Work instruction: In the records below, find the line with "6) DIRECTIONAL_ETCH with" and the line with "11) CMP with height nm 40". Print both exactly, along with every line between them, and no other line.

Data provided:
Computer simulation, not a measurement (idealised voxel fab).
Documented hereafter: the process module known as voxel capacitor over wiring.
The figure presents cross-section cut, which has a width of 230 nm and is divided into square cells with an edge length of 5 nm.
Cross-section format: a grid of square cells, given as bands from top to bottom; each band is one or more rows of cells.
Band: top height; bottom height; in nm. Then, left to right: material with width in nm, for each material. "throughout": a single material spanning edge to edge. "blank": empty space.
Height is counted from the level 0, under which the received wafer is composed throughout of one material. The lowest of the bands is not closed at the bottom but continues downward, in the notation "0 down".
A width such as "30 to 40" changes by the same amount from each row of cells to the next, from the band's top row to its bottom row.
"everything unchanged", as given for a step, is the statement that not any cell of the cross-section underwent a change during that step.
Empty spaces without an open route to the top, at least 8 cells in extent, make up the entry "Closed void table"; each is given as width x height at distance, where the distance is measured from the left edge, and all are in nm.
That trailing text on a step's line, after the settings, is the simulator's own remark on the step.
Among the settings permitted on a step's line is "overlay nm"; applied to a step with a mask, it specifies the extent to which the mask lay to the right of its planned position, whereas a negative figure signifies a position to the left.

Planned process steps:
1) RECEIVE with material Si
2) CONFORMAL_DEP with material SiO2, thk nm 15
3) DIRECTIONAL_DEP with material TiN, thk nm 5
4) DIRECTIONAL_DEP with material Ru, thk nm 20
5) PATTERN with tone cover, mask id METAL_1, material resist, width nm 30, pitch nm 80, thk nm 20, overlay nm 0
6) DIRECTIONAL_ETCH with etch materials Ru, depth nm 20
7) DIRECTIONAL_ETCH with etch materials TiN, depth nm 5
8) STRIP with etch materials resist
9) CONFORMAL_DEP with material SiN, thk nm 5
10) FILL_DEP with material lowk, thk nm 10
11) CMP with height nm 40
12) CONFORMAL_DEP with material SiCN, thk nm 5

Exercise output:
6) DIRECTIONAL_ETCH with etch materials Ru, depth nm 20
7) DIRECTIONAL_ETCH with etch materials TiN, depth nm 5
8) STRIP with etch materials resist
9) CONFORMAL_DEP with material SiN, thk nm 5
10) FILL_DEP with material lowk, thk nm 10
11) CMP with height nm 40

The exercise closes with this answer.